PROVIDED INFORMATION:
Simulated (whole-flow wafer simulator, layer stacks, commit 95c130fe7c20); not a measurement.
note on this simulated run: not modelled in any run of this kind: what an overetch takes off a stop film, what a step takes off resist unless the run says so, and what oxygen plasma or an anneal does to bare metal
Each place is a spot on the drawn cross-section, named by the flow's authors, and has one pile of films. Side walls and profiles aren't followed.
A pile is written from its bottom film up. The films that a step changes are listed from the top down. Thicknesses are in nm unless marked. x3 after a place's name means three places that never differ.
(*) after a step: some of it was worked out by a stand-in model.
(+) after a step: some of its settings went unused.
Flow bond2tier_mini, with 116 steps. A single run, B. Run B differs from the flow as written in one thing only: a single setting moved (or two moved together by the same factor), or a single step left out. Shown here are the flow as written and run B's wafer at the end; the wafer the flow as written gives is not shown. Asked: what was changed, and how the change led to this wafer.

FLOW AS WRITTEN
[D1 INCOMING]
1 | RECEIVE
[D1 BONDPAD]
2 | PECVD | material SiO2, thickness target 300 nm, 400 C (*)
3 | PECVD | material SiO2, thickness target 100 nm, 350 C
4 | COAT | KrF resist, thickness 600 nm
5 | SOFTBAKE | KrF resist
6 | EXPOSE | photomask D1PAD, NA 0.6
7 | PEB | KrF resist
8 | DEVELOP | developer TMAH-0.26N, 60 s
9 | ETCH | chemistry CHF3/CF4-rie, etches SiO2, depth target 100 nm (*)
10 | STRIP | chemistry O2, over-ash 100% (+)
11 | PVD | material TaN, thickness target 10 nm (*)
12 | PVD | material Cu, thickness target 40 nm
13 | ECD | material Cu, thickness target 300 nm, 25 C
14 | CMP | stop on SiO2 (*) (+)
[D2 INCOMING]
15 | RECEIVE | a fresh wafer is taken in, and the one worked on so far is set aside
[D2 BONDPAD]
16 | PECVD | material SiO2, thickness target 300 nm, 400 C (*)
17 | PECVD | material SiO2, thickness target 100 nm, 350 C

WORK ORDER: Reproduce the lines of the records exactly, from the first one through the line that contains "[D2 INCOMING]".

RESPONSE AREA:
Simulated (whole-flow wafer simulator, layer stacks, commit 95c130fe7c20); not a measurement.
note on this simulated run: not modelled in any run of this kind: what an overetch takes off a stop film, what a step takes off resist unless the run says so, and what oxygen plasma or an anneal does to bare metal
Each place is a spot on the drawn cross-section, named by the flow's authors, and has one pile of films. Side walls and profiles aren't followed.
A pile is written from its bottom film up. The films that a step changes are listed from the top down. Thicknesses are in nm unless marked. x3 after a place's name means three places that never differ.
(*) after a step: some of it was worked out by a stand-in model.
(+) after a step: some of its settings went unused.
Flow bond2tier_mini, with 116 steps. A single run, B. Run B differs from the flow as written in one thing only: a single setting moved (or two moved together by the same factor), or a single step left out. Shown here are the flow as written and run B's wafer at the end; the wafer the flow as written gives is not shown. Asked: what was changed, and how the change led to this wafer.

FLOW AS WRITTEN
[D1 INCOMING]
1 | RECEIVE
[D1 BONDPAD]
2 | PECVD | material SiO2, thickness target 300 nm, 400 C (*)
3 | PECVD | material SiO2, thickness target 100 nm, 350 C
4 | COAT | KrF resist, thickness 600 nm
5 | SOFTBAKE | KrF resist
6 | EXPOSE | photomask D1PAD, NA 0.6
7 | PEB | KrF resist
8 | DEVELOP | developer TMAH-0.26N, 60 s
9 | ETCH | chemistry CHF3/CF4-rie, etches SiO2, depth target 100 nm (*)
10 | STRIP | chemistry O2, over-ash 100% (+)
11 | PVD | material TaN, thickness target 10 nm (*)
12 | PVD | material Cu, thickness target 40 nm
13 | ECD | material Cu, thickness target 300 nm, 25 C
14 | CMP | stop on SiO2 (*) (+)
[D2 INCOMING]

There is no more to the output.